*Activity:*
Print all of the data exactly.

*Data under study:*
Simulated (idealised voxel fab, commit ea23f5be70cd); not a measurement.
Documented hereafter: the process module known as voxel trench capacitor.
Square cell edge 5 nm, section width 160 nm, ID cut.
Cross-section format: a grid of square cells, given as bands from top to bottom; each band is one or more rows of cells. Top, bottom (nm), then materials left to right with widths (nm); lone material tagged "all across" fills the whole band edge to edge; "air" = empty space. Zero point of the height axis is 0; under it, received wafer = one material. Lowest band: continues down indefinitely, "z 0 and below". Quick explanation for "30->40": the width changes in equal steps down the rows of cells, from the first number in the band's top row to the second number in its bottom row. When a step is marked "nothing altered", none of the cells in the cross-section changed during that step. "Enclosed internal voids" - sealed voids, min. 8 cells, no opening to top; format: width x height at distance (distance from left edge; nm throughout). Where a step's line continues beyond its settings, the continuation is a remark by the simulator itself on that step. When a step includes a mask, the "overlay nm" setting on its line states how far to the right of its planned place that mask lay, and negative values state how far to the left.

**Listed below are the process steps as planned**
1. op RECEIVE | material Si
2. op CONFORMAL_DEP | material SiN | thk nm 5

*Written reply:*
Simulated (idealised voxel fab, commit ea23f5be70cd); not a measurement.
Documented hereafter: the process module known as voxel trench capacitor.
Square cell edge 5 nm, section width 160 nm, ID cut.
Cross-section format: a grid of square cells, given as bands from top to bottom; each band is one or more rows of cells. Top, bottom (nm), then materials left to right with widths (nm); lone material tagged "all across" fills the whole band edge to edge; "air" = empty space. Zero point of the height axis is 0; under it, received wafer = one material. Lowest band: continues down indefinitely, "z 0 and below". Quick explanation for "30->40": the width changes in equal steps down the rows of cells, from the first number in the band's top row to the second number in its bottom row. When a step is marked "nothing altered", none of the cells in the cross-section changed during that step. "Enclosed internal voids" - sealed voids, min. 8 cells, no opening to top; format: width x height at distance (distance from left edge; nm throughout). Where a step's line continues beyond its settings, the continuation is a remark by the simulator itself on that step. When a step includes a mask, the "overlay nm" setting on its line states how far to the right of its planned place that mask lay, and negative values state how far to the left.

**Listed below are the process steps as planned**
1. op RECEIVE | material Si
2. op CONFORMAL_DEP | material SiN | thk nm 5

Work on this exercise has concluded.